*Recorded data*:
____________

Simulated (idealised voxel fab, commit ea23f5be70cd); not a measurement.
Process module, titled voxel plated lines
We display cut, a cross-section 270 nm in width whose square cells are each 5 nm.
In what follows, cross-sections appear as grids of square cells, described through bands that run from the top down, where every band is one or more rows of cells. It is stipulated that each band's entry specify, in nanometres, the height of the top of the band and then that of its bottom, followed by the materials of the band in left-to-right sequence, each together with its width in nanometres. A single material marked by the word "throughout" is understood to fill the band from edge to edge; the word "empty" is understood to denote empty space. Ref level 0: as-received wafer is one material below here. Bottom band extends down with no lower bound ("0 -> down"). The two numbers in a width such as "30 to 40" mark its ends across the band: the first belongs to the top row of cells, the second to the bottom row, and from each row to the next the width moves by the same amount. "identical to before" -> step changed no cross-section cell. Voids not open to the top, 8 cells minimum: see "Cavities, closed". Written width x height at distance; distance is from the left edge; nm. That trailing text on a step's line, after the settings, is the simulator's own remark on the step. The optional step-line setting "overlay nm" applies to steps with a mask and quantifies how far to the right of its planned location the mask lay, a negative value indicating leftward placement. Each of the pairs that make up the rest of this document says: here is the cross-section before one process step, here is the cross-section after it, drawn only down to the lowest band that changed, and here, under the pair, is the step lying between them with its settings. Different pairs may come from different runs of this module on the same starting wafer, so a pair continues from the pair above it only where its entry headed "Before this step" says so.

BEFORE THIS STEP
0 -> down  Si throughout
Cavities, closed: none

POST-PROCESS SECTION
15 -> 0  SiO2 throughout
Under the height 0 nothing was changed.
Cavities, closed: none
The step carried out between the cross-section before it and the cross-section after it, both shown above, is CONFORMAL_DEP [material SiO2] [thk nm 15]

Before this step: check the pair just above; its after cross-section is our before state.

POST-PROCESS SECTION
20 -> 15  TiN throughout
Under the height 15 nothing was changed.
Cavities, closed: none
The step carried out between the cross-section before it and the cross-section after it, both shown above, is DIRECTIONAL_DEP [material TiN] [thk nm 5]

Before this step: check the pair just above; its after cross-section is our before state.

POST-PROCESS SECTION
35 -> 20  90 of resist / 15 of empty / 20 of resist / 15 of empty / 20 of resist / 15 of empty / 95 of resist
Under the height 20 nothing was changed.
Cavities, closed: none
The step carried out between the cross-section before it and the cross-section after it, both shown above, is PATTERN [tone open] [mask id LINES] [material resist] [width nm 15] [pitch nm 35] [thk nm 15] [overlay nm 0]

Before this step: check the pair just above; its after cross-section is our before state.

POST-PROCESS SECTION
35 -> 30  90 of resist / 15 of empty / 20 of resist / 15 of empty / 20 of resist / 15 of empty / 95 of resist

____________

*Requirement*: Find where the line with "Process module, titled voxel plated lines" sits in the material above, then copy exactly from it through the line with "We display cut, a". Add no other line.

*Response area*:
Process module, titled voxel plated lines
We display cut, a cross-section 270 nm in width whose square cells are each 5 nm.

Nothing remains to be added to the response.